### Recorded data
• • •

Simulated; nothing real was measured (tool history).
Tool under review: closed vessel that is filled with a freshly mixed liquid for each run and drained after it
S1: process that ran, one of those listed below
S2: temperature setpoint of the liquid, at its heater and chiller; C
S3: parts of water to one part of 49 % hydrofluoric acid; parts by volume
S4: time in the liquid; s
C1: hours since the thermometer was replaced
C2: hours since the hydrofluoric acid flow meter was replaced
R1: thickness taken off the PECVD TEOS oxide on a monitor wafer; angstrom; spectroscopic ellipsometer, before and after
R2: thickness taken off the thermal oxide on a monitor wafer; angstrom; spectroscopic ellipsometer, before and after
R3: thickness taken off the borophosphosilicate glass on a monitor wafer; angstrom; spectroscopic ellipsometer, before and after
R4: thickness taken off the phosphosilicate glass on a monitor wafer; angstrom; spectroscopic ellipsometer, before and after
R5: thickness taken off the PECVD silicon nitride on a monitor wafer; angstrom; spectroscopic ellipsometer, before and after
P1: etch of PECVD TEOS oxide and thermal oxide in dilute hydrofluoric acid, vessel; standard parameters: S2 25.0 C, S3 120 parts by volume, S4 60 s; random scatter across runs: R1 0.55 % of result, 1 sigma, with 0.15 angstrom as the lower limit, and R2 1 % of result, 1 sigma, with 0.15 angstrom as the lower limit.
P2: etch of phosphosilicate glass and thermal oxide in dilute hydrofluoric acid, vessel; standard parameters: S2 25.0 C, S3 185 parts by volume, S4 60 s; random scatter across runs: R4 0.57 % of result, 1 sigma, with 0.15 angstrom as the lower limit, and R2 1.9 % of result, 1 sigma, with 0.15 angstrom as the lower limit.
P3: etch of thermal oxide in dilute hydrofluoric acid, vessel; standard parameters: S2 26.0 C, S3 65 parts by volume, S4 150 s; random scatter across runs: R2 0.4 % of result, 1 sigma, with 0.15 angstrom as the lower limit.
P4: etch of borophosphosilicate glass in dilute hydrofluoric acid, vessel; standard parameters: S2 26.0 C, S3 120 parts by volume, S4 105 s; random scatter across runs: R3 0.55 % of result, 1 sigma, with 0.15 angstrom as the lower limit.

• • •

### Work instruction
Exactly the lines running from the top of the records to the line that contains "R4: thickness taken", inclusive, must be set down, and nothing more.

### Problem solution
Simulated; nothing real was measured (tool history).
Tool under review: closed vessel that is filled with a freshly mixed liquid for each run and drained after it
S1: process that ran, one of those listed below
S2: temperature setpoint of the liquid, at its heater and chiller; C
S3: parts of water to one part of 49 % hydrofluoric acid; parts by volume
S4: time in the liquid; s
C1: hours since the thermometer was replaced
C2: hours since the hydrofluoric acid flow meter was replaced
R1: thickness taken off the PECVD TEOS oxide on a monitor wafer; angstrom; spectroscopic ellipsometer, before and after
R2: thickness taken off the thermal oxide on a monitor wafer; angstrom; spectroscopic ellipsometer, before and after
R3: thickness taken off the borophosphosilicate glass on a monitor wafer; angstrom; spectroscopic ellipsometer, before and after
R4: thickness taken off the phosphosilicate glass on a monitor wafer; angstrom; spectroscopic ellipsometer, before and after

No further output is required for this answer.